▶ **Work task**
Repeat the whole listing exactly as it appears.

——————

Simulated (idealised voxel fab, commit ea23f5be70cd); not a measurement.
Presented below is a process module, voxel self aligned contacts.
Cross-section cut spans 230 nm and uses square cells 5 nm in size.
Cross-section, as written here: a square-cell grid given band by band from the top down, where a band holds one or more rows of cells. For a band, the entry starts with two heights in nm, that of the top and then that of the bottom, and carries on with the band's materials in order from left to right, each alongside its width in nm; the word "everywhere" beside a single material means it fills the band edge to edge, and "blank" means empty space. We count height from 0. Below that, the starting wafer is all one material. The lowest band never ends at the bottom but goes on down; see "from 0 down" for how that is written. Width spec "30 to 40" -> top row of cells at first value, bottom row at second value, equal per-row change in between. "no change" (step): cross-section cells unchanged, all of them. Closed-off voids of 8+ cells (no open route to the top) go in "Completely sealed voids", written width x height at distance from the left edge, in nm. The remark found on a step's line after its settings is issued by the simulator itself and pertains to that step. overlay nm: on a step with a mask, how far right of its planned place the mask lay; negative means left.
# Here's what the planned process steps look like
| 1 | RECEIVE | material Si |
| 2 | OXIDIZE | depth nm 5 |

——————

▶ **Answer section**
Simulated (idealised voxel fab, commit ea23f5be70cd); not a measurement.
Presented below is a process module, voxel self aligned contacts.
Cross-section cut spans 230 nm and uses square cells 5 nm in size.
Cross-section, as written here: a square-cell grid given band by band from the top down, where a band holds one or more rows of cells. For a band, the entry starts with two heights in nm, that of the top and then that of the bottom, and carries on with the band's materials in order from left to right, each alongside its width in nm; the word "everywhere" beside a single material means it fills the band edge to edge, and "blank" means empty space. We count height from 0. Below that, the starting wafer is all one material. The lowest band never ends at the bottom but goes on down; see "from 0 down" for how that is written. Width spec "30 to 40" -> top row of cells at first value, bottom row at second value, equal per-row change in between. "no change" (step): cross-section cells unchanged, all of them. Closed-off voids of 8+ cells (no open route to the top) go in "Completely sealed voids", written width x height at distance from the left edge, in nm. The remark found on a step's line after its settings is issued by the simulator itself and pertains to that step. overlay nm: on a step with a mask, how far right of its planned place the mask lay; negative means left.
# Here's what the planned process steps look like
| 1 | RECEIVE | material Si |
| 2 | OXIDIZE | depth nm 5 |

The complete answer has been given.